## [Provided material]
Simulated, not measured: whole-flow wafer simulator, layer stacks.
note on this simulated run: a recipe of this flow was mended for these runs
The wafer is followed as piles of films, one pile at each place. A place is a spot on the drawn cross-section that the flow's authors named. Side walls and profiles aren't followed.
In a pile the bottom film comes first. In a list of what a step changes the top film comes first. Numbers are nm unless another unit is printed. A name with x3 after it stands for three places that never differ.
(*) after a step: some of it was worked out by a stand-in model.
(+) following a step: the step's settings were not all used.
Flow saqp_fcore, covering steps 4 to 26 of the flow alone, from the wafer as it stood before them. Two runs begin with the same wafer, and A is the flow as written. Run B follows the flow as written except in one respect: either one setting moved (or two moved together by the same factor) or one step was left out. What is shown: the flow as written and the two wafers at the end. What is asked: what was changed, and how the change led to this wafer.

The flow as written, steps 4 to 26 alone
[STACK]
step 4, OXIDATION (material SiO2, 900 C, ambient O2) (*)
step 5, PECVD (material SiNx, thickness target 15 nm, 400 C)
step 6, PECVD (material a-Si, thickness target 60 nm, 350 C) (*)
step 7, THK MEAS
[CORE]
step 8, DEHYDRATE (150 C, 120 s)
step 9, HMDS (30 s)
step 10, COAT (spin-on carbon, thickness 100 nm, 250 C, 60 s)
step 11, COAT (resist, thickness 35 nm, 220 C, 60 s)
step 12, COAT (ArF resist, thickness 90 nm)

## [Assignment]
Make a word-for-word transcription of the listing above.

## [Exercise result]
Simulated, not measured: whole-flow wafer simulator, layer stacks.
note on this simulated run: a recipe of this flow was mended for these runs
The wafer is followed as piles of films, one pile at each place. A place is a spot on the drawn cross-section that the flow's authors named. Side walls and profiles aren't followed.
In a pile the bottom film comes first. In a list of what a step changes the top film comes first. Numbers are nm unless another unit is printed. A name with x3 after it stands for three places that never differ.
(*) after a step: some of it was worked out by a stand-in model.
(+) following a step: the step's settings were not all used.
Flow saqp_fcore, covering steps 4 to 26 of the flow alone, from the wafer as it stood before them. Two runs begin with the same wafer, and A is the flow as written. Run B follows the flow as written except in one respect: either one setting moved (or two moved together by the same factor) or one step was left out. What is shown: the flow as written and the two wafers at the end. What is asked: what was changed, and how the change led to this wafer.

The flow as written, steps 4 to 26 alone
[STACK]
step 4, OXIDATION (material SiO2, 900 C, ambient O2) (*)
step 5, PECVD (material SiNx, thickness target 15 nm, 400 C)
step 6, PECVD (material a-Si, thickness target 60 nm, 350 C) (*)
step 7, THK MEAS
[CORE]
step 8, DEHYDRATE (150 C, 120 s)
step 9, HMDS (30 s)
step 10, COAT (spin-on carbon, thickness 100 nm, 250 C, 60 s)
step 11, COAT (resist, thickness 35 nm, 220 C, 60 s)
step 12, COAT (ArF resist, thickness 90 nm)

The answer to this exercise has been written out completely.